WORK ITEM: Every record below should be printed exactly as given.

INFORMATION GIVEN:
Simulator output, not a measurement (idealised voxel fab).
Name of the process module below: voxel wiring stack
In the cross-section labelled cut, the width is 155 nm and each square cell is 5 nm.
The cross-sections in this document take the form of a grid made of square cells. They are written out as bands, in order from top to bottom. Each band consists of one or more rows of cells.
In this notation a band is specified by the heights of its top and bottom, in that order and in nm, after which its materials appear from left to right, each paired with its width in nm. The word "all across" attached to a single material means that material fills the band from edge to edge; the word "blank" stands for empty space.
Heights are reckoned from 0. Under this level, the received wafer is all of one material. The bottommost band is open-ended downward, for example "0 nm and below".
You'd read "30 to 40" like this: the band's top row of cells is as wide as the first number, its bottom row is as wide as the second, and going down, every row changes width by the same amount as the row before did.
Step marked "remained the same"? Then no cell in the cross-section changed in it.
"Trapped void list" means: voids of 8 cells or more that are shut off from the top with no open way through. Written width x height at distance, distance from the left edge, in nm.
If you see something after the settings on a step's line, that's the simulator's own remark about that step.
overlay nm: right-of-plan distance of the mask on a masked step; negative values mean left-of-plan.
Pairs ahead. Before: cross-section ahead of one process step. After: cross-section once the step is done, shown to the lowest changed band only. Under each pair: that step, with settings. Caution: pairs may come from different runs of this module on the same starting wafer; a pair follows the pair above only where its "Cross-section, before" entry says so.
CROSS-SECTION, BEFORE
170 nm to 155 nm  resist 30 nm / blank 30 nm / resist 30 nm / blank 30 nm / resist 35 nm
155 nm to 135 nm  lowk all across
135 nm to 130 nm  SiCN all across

TASK ANSWER:
Simulator output, not a measurement (idealised voxel fab).
Name of the process module below: voxel wiring stack
In the cross-section labelled cut, the width is 155 nm and each square cell is 5 nm.
The cross-sections in this document take the form of a grid made of square cells. They are written out as bands, in order from top to bottom. Each band consists of one or more rows of cells.
In this notation a band is specified by the heights of its top and bottom, in that order and in nm, after which its materials appear from left to right, each paired with its width in nm. The word "all across" attached to a single material means that material fills the band from edge to edge; the word "blank" stands for empty space.
Heights are reckoned from 0. Under this level, the received wafer is all of one material. The bottommost band is open-ended downward, for example "0 nm and below".
You'd read "30 to 40" like this: the band's top row of cells is as wide as the first number, its bottom row is as wide as the second, and going down, every row changes width by the same amount as the row before did.
Step marked "remained the same"? Then no cell in the cross-section changed in it.
"Trapped void list" means: voids of 8 cells or more that are shut off from the top with no open way through. Written width x height at distance, distance from the left edge, in nm.
If you see something after the settings on a step's line, that's the simulator's own remark about that step.
overlay nm: right-of-plan distance of the mask on a masked step; negative values mean left-of-plan.
Pairs ahead. Before: cross-section ahead of one process step. After: cross-section once the step is done, shown to the lowest changed band only. Under each pair: that step, with settings. Caution: pairs may come from different runs of this module on the same starting wafer; a pair follows the pair above only where its "Cross-section, before" entry says so.
CROSS-SECTION, BEFORE
170 nm to 155 nm  resist 30 nm / blank 30 nm / resist 30 nm / blank 30 nm / resist 35 nm
155 nm to 135 nm  lowk all across
135 nm to 130 nm  SiCN all across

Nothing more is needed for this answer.